Brief: Write out, unaltered, each line from the top of the records below down to the line where "P1: etch of" appears, that line included.

Content starts

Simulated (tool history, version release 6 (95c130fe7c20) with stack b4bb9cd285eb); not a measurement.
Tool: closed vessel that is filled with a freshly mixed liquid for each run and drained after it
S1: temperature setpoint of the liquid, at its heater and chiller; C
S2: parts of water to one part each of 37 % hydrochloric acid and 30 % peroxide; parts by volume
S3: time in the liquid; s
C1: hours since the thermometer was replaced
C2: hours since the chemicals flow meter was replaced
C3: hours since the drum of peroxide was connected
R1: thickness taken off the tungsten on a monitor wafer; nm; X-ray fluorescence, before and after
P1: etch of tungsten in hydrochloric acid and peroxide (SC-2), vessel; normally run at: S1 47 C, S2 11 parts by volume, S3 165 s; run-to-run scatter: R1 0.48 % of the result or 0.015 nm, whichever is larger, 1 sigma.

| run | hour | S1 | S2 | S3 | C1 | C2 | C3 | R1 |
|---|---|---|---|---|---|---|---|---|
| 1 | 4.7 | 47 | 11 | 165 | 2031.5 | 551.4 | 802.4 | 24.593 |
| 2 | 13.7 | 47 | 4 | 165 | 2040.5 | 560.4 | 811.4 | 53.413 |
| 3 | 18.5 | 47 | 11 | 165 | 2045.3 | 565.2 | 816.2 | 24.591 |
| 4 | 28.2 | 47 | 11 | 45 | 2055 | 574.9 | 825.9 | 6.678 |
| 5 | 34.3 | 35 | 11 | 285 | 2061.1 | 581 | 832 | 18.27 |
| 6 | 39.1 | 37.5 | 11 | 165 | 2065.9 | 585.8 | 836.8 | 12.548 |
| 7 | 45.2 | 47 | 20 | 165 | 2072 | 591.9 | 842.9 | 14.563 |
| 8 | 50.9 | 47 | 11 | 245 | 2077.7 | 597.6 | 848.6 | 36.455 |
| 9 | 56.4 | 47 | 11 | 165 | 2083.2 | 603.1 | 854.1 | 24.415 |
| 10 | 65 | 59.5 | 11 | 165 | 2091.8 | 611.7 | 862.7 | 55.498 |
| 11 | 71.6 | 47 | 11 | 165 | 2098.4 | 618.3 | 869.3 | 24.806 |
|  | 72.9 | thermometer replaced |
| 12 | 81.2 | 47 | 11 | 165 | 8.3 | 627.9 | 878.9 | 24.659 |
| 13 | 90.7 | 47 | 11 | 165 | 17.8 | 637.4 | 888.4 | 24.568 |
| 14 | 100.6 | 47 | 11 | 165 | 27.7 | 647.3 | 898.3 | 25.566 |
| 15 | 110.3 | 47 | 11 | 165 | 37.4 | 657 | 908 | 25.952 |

Content ends

Written solution:
Simulated (tool history, version release 6 (95c130fe7c20) with stack b4bb9cd285eb); not a measurement.
Tool: closed vessel that is filled with a freshly mixed liquid for each run and drained after it
S1: temperature setpoint of the liquid, at its heater and chiller; C
S2: parts of water to one part each of 37 % hydrochloric acid and 30 % peroxide; parts by volume
S3: time in the liquid; s
C1: hours since the thermometer was replaced
C2: hours since the chemicals flow meter was replaced
C3: hours since the drum of peroxide was connected
R1: thickness taken off the tungsten on a monitor wafer; nm; X-ray fluorescence, before and after
P1: etch of tungsten in hydrochloric acid and peroxide (SC-2), vessel; normally run at: S1 47 C, S2 11 parts by volume, S3 165 s; run-to-run scatter: R1 0.48 % of the result or 0.015 nm, whichever is larger, 1 sigma.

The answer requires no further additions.